## WORK INSTRUCTION
Set down the entries once more, exactly as they are written.

☆ ☆ ☆ ☆
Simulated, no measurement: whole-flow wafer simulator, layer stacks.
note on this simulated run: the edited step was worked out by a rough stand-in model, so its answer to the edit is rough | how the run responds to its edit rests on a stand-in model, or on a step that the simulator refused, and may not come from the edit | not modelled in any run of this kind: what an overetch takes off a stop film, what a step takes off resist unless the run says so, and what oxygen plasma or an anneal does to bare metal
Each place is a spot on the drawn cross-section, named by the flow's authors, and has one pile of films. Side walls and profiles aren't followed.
☆ ☆ ☆ ☆

## EXERCISE RESPONSE
Simulated, no measurement: whole-flow wafer simulator, layer stacks.
note on this simulated run: the edited step was worked out by a rough stand-in model, so its answer to the edit is rough | how the run responds to its edit rests on a stand-in model, or on a step that the simulator refused, and may not come from the edit | not modelled in any run of this kind: what an overetch takes off a stop film, what a step takes off resist unless the run says so, and what oxygen plasma or an anneal does to bare metal
Each place is a spot on the drawn cross-section, named by the flow's authors, and has one pile of films. Side walls and profiles aren't followed.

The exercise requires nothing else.